• _Work item_: What do the lines say from the start of the entries through the one containing "Not every run"? Repeat them exactly.

• _Recorded information_:
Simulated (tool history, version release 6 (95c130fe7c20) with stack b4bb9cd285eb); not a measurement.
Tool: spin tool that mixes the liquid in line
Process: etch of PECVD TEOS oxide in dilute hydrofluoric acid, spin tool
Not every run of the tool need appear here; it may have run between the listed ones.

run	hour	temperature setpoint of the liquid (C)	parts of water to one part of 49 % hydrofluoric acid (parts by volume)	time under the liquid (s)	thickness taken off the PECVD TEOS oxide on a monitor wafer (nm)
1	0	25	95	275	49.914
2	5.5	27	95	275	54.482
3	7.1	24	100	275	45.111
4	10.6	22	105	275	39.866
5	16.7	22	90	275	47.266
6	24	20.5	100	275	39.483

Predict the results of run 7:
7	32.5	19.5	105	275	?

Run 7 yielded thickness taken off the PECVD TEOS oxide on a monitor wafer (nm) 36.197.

• _Response box_:
Simulated (tool history, version release 6 (95c130fe7c20) with stack b4bb9cd285eb); not a measurement.
Tool: spin tool that mixes the liquid in line
Process: etch of PECVD TEOS oxide in dilute hydrofluoric acid, spin tool
Not every run of the tool need appear here; it may have run between the listed ones.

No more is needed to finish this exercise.